START DATA UNDER STUDY

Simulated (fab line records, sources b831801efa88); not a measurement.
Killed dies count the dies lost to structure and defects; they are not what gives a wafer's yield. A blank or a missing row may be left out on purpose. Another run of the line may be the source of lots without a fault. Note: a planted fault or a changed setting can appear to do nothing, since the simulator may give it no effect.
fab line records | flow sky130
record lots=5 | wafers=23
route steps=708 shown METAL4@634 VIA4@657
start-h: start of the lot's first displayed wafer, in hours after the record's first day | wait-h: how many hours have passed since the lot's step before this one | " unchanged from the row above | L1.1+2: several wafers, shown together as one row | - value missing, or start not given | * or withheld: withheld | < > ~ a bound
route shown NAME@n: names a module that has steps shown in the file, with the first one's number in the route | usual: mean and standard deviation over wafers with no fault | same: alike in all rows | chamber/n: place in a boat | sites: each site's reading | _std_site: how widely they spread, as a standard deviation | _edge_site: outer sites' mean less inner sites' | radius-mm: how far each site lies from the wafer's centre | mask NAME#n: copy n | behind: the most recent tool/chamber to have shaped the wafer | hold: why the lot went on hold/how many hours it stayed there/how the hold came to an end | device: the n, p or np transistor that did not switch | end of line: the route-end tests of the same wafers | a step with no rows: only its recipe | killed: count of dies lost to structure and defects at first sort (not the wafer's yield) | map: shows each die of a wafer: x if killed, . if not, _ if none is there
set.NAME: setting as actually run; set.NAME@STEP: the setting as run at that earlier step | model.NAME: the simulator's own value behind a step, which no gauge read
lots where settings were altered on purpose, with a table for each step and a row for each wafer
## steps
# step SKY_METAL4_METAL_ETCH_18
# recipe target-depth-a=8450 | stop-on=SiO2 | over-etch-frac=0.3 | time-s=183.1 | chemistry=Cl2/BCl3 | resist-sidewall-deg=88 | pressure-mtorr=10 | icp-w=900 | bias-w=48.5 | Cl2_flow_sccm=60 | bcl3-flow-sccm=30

END DATA UNDER STUDY

Word for word, restate the lines above from the line containing "fab line records | flow sky130" through the line containing "# step SKY_METAL4_METAL_ETCH_18", with both included and nothing else.

fab line records | flow sky130
record lots=5 | wafers=23
route steps=708 shown METAL4@634 VIA4@657
start-h: start of the lot's first displayed wafer, in hours after the record's first day | wait-h: how many hours have passed since the lot's step before this one | " unchanged from the row above | L1.1+2: several wafers, shown together as one row | - value missing, or start not given | * or withheld: withheld | < > ~ a bound
route shown NAME@n: names a module that has steps shown in the file, with the first one's number in the route | usual: mean and standard deviation over wafers with no fault | same: alike in all rows | chamber/n: place in a boat | sites: each site's reading | _std_site: how widely they spread, as a standard deviation | _edge_site: outer sites' mean less inner sites' | radius-mm: how far each site lies from the wafer's centre | mask NAME#n: copy n | behind: the most recent tool/chamber to have shaped the wafer | hold: why the lot went on hold/how many hours it stayed there/how the hold came to an end | device: the n, p or np transistor that did not switch | end of line: the route-end tests of the same wafers | a step with no rows: only its recipe | killed: count of dies lost to structure and defects at first sort (not the wafer's yield) | map: shows each die of a wafer: x if killed, . if not, _ if none is there
set.NAME: setting as actually run; set.NAME@STEP: the setting as run at that earlier step | model.NAME: the simulator's own value behind a step, which no gauge read
lots where settings were altered on purpose, with a table for each step and a row for each wafer
## steps
# step SKY_METAL4_METAL_ETCH_18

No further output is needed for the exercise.